Data.

Start of Block

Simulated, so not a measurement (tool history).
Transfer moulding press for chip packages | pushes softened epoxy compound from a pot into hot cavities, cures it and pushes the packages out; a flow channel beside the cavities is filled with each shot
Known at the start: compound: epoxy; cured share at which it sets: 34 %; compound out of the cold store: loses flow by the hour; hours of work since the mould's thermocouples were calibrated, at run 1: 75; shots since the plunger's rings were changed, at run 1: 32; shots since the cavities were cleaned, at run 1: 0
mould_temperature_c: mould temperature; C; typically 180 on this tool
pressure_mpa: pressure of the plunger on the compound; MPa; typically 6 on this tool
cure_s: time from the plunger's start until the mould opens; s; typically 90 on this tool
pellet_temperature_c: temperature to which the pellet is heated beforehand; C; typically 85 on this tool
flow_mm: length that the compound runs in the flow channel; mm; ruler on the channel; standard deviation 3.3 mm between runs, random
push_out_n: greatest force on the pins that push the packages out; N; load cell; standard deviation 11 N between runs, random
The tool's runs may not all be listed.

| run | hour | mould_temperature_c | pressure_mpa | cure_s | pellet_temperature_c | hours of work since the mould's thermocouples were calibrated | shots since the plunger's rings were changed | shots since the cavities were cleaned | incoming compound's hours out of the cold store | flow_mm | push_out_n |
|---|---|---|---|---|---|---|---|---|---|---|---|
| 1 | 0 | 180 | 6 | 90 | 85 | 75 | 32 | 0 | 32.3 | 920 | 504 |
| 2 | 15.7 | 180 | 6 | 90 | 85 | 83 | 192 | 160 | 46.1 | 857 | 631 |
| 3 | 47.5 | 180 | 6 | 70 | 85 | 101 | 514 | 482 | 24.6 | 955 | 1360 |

End of Block

Assignment. Every record above is to be transcribed exactly.

Solution.
Simulated, so not a measurement (tool history).
Transfer moulding press for chip packages | pushes softened epoxy compound from a pot into hot cavities, cures it and pushes the packages out; a flow channel beside the cavities is filled with each shot
Known at the start: compound: epoxy; cured share at which it sets: 34 %; compound out of the cold store: loses flow by the hour; hours of work since the mould's thermocouples were calibrated, at run 1: 75; shots since the plunger's rings were changed, at run 1: 32; shots since the cavities were cleaned, at run 1: 0
mould_temperature_c: mould temperature; C; typically 180 on this tool
pressure_mpa: pressure of the plunger on the compound; MPa; typically 6 on this tool
cure_s: time from the plunger's start until the mould opens; s; typically 90 on this tool
pellet_temperature_c: temperature to which the pellet is heated beforehand; C; typically 85 on this tool
flow_mm: length that the compound runs in the flow channel; mm; ruler on the channel; standard deviation 3.3 mm between runs, random
push_out_n: greatest force on the pins that push the packages out; N; load cell; standard deviation 11 N between runs, random
The tool's runs may not all be listed.

| run | hour | mould_temperature_c | pressure_mpa | cure_s | pellet_temperature_c | hours of work since the mould's thermocouples were calibrated | shots since the plunger's rings were changed | shots since the cavities were cleaned | incoming compound's hours out of the cold store | flow_mm | push_out_n |
|---|---|---|---|---|---|---|---|---|---|---|---|
| 1 | 0 | 180 | 6 | 90 | 85 | 75 | 32 | 0 | 32.3 | 920 | 504 |
| 2 | 15.7 | 180 | 6 | 90 | 85 | 83 | 192 | 160 | 46.1 | 857 | 631 |
| 3 | 47.5 | 180 | 6 | 70 | 85 | 101 | 514 | 482 | 24.6 | 955 | 1360 |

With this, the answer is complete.